__REQUIREMENT__
An exact, complete copy of the data that follows is needed.

__PROVIDED DATA__
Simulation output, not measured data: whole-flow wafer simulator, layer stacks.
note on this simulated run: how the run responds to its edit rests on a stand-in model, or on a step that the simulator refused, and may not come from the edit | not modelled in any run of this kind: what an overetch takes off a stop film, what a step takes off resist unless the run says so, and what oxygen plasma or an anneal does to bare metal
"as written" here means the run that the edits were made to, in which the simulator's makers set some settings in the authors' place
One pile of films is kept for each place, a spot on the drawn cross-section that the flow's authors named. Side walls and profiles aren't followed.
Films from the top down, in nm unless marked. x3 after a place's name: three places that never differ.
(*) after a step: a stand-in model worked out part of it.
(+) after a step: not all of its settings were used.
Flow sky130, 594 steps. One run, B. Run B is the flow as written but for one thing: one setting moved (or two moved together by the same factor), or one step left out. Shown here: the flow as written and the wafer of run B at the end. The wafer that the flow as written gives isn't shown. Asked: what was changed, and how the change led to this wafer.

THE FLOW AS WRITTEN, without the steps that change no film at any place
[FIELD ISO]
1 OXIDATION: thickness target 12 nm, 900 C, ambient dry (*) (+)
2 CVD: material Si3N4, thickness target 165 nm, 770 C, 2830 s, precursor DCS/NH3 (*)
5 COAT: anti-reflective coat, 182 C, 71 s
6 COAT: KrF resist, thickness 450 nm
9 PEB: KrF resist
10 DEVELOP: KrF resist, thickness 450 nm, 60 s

__YOUR RESPONSE__
Simulation output, not measured data: whole-flow wafer simulator, layer stacks.
note on this simulated run: how the run responds to its edit rests on a stand-in model, or on a step that the simulator refused, and may not come from the edit | not modelled in any run of this kind: what an overetch takes off a stop film, what a step takes off resist unless the run says so, and what oxygen plasma or an anneal does to bare metal
"as written" here means the run that the edits were made to, in which the simulator's makers set some settings in the authors' place
One pile of films is kept for each place, a spot on the drawn cross-section that the flow's authors named. Side walls and profiles aren't followed.
Films from the top down, in nm unless marked. x3 after a place's name: three places that never differ.
(*) after a step: a stand-in model worked out part of it.
(+) after a step: not all of its settings were used.
Flow sky130, 594 steps. One run, B. Run B is the flow as written but for one thing: one setting moved (or two moved together by the same factor), or one step left out. Shown here: the flow as written and the wafer of run B at the end. The wafer that the flow as written gives isn't shown. Asked: what was changed, and how the change led to this wafer.

THE FLOW AS WRITTEN, without the steps that change no film at any place
[FIELD ISO]
1 OXIDATION: thickness target 12 nm, 900 C, ambient dry (*) (+)
2 CVD: material Si3N4, thickness target 165 nm, 770 C, 2830 s, precursor DCS/NH3 (*)
5 COAT: anti-reflective coat, 182 C, 71 s
6 COAT: KrF resist, thickness 450 nm
9 PEB: KrF resist
10 DEVELOP: KrF resist, thickness 450 nm, 60 s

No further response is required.